DATASET EXCERPTS:
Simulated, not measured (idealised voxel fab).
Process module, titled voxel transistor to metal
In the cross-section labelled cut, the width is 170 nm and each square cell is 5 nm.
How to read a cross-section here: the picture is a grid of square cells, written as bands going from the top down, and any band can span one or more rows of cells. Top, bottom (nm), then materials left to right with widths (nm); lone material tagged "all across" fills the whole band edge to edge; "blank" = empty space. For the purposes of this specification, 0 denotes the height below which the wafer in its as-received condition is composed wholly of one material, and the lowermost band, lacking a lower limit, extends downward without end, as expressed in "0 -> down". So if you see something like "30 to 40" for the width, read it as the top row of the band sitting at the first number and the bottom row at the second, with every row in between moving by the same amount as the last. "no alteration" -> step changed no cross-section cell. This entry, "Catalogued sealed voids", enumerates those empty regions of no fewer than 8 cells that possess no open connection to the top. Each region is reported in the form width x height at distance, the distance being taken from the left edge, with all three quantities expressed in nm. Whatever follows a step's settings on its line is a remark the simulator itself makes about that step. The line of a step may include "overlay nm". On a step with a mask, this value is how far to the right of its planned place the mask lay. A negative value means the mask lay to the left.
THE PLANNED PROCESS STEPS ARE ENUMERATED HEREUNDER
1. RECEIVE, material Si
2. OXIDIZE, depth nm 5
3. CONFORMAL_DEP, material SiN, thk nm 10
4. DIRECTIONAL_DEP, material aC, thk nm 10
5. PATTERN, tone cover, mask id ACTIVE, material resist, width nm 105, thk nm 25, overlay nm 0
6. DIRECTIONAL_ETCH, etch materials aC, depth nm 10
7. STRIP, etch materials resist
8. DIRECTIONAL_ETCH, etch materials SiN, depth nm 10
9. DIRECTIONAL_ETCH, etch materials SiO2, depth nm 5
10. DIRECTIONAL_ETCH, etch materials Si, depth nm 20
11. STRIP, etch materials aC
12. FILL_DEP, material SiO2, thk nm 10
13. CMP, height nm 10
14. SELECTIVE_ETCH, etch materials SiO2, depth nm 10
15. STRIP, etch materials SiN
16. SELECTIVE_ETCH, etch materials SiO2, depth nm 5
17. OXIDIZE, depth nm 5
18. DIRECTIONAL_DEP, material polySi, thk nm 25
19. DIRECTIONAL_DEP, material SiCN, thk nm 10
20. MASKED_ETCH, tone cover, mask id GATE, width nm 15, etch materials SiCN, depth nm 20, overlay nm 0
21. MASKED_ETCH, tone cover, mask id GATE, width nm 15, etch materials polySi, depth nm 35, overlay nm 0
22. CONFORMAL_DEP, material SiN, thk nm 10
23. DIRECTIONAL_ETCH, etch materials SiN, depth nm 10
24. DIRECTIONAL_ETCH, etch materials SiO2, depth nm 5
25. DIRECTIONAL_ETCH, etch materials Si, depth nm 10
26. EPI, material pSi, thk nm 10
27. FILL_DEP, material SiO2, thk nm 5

EXERCISE:
All lines in the data above from the one with "14. SELECTIVE_ETCH, etch" through the one with "20. MASKED_ETCH, tone" must be repeated exactly, and no others.

TASK ANSWER:
14. SELECTIVE_ETCH, etch materials SiO2, depth nm 10
15. STRIP, etch materials SiN
16. SELECTIVE_ETCH, etch materials SiO2, depth nm 5
17. OXIDIZE, depth nm 5
18. DIRECTIONAL_DEP, material polySi, thk nm 25
19. DIRECTIONAL_DEP, material SiCN, thk nm 10
20. MASKED_ETCH, tone cover, mask id GATE, width nm 15, etch materials SiCN, depth nm 20, overlay nm 0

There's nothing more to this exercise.